[Exercise]
Restate word for word the lines of the records below, starting at the line that contains "cd_nm at SKY_METAL2_CD_MEAS_15" and ending at the line that contains "- krf_scanner-02 at", with both of those lines included and nothing else.

*****

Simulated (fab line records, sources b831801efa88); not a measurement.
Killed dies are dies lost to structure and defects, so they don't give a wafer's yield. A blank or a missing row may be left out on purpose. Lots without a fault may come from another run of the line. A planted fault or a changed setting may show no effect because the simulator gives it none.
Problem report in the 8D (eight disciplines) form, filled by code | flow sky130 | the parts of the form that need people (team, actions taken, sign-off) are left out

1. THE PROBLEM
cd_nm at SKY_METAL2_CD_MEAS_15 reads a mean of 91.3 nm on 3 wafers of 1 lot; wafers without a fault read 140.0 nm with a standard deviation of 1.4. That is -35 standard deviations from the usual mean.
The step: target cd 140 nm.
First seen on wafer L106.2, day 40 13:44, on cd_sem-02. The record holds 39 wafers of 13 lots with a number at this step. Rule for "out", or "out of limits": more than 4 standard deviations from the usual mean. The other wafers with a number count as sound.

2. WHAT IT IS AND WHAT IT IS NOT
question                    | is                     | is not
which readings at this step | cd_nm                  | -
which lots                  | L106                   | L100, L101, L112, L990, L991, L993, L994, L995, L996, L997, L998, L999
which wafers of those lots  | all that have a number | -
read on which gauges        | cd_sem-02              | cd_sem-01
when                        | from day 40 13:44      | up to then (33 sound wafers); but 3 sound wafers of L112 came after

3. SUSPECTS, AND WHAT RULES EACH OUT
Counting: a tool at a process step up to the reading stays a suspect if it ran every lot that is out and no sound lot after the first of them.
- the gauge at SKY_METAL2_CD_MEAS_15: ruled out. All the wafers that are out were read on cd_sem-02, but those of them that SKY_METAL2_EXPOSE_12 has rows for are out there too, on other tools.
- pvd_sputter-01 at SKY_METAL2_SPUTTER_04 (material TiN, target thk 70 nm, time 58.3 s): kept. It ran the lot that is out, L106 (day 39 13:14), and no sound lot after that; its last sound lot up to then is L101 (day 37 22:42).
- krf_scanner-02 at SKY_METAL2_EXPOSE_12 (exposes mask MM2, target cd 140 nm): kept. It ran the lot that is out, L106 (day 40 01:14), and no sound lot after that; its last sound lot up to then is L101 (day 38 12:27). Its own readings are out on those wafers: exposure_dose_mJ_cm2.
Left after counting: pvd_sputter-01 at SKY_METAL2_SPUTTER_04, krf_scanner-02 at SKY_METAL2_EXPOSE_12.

*****

[Written response]
cd_nm at SKY_METAL2_CD_MEAS_15 reads a mean of 91.3 nm on 3 wafers of 1 lot; wafers without a fault read 140.0 nm with a standard deviation of 1.4. That is -35 standard deviations from the usual mean.
The step: target cd 140 nm.
First seen on wafer L106.2, day 40 13:44, on cd_sem-02. The record holds 39 wafers of 13 lots with a number at this step. Rule for "out", or "out of limits": more than 4 standard deviations from the usual mean. The other wafers with a number count as sound.

2. WHAT IT IS AND WHAT IT IS NOT
question                    | is                     | is not
which readings at this step | cd_nm                  | -
which lots                  | L106                   | L100, L101, L112, L990, L991, L993, L994, L995, L996, L997, L998, L999
which wafers of those lots  | all that have a number | -
read on which gauges        | cd_sem-02              | cd_sem-01
when                        | from day 40 13:44      | up to then (33 sound wafers); but 3 sound wafers of L112 came after

3. SUSPECTS, AND WHAT RULES EACH OUT
Counting: a tool at a process step up to the reading stays a suspect if it ran every lot that is out and no sound lot after the first of them.
- the gauge at SKY_METAL2_CD_MEAS_15: ruled out. All the wafers that are out were read on cd_sem-02, but those of them that SKY_METAL2_EXPOSE_12 has rows for are out there too, on other tools.
- pvd_sputter-01 at SKY_METAL2_SPUTTER_04 (material TiN, target thk 70 nm, time 58.3 s): kept. It ran the lot that is out, L106 (day 39 13:14), and no sound lot after that; its last sound lot up to then is L101 (day 37 22:42).
- krf_scanner-02 at SKY_METAL2_EXPOSE_12 (exposes mask MM2, target cd 140 nm): kept. It ran the lot that is out, L106 (day 40 01:14), and no sound lot after that; its last sound lot up to then is L101 (day 38 12:27). Its own readings are out on those wafers: exposure_dose_mJ_cm2.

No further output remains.